-- WORK ITEM --
All records shown below should be given again, character for character.

START DATA PROVIDED

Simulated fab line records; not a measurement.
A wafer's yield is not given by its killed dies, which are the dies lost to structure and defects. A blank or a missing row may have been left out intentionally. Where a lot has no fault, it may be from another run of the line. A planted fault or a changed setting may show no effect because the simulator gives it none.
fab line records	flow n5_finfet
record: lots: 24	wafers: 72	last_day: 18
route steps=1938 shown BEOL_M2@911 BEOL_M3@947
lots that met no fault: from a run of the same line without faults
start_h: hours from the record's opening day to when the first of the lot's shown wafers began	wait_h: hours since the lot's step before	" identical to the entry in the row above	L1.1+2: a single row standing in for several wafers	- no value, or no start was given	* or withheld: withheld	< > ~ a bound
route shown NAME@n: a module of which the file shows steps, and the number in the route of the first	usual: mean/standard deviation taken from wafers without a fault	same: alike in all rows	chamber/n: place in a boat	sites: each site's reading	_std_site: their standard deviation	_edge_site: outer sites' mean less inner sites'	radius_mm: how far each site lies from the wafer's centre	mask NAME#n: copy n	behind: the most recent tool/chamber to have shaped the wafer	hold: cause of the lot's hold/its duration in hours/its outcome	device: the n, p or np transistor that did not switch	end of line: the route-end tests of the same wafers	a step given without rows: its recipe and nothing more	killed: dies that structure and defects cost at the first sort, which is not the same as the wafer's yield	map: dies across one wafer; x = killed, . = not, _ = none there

END DATA PROVIDED

-- TASK RESPONSE --
Simulated fab line records; not a measurement.
A wafer's yield is not given by its killed dies, which are the dies lost to structure and defects. A blank or a missing row may have been left out intentionally. Where a lot has no fault, it may be from another run of the line. A planted fault or a changed setting may show no effect because the simulator gives it none.
fab line records	flow n5_finfet
record: lots: 24	wafers: 72	last_day: 18
route steps=1938 shown BEOL_M2@911 BEOL_M3@947
lots that met no fault: from a run of the same line without faults
start_h: hours from the record's opening day to when the first of the lot's shown wafers began	wait_h: hours since the lot's step before	" identical to the entry in the row above	L1.1+2: a single row standing in for several wafers	- no value, or no start was given	* or withheld: withheld	< > ~ a bound
route shown NAME@n: a module of which the file shows steps, and the number in the route of the first	usual: mean/standard deviation taken from wafers without a fault	same: alike in all rows	chamber/n: place in a boat	sites: each site's reading	_std_site: their standard deviation	_edge_site: outer sites' mean less inner sites'	radius_mm: how far each site lies from the wafer's centre	mask NAME#n: copy n	behind: the most recent tool/chamber to have shaped the wafer	hold: cause of the lot's hold/its duration in hours/its outcome	device: the n, p or np transistor that did not switch	end of line: the route-end tests of the same wafers	a step given without rows: its recipe and nothing more	killed: dies that structure and defects cost at the first sort, which is not the same as the wafer's yield	map: dies across one wafer; x = killed, . = not, _ = none there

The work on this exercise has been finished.